Top of Records shown

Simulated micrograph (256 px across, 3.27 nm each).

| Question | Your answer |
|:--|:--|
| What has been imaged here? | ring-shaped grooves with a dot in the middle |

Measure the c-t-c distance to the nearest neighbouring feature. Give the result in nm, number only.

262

Bottom of Records shown

(Required action) Please give back every line of the listing exactly as it stands.

(Result)
Simulated micrograph (256 px across, 3.27 nm each).

| Question | Your answer |
|:--|:--|
| What has been imaged here? | ring-shaped grooves with a dot in the middle |

Measure the c-t-c distance to the nearest neighbouring feature. Give the result in nm, number only.

262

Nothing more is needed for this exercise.